········

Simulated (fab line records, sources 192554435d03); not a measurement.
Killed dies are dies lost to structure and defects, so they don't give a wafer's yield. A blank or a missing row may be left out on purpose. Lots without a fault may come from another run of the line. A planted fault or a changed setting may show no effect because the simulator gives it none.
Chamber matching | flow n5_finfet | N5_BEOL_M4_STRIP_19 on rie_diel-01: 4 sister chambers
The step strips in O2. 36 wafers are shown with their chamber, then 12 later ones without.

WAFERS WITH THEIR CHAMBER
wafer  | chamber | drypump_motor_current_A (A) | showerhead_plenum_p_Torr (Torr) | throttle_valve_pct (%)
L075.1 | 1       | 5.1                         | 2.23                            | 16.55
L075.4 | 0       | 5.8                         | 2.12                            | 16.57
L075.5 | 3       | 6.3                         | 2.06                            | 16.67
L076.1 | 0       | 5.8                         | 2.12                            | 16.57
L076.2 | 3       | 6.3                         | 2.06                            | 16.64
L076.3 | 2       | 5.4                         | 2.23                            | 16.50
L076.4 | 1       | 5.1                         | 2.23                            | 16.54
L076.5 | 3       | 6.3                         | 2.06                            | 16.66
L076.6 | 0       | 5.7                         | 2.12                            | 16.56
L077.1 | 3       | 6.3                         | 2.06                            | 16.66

········

**Activity**
Set the entries down again exactly, beginning with their first line and ending with the line that contains "Killed dies are"; omit all other lines.

**Result**
Simulated (fab line records, sources 192554435d03); not a measurement.
Killed dies are dies lost to structure and defects, so they don't give a wafer's yield. A blank or a missing row may be left out on purpose. Lots without a fault may come from another run of the line. A planted fault or a changed setting may show no effect because the simulator gives it none.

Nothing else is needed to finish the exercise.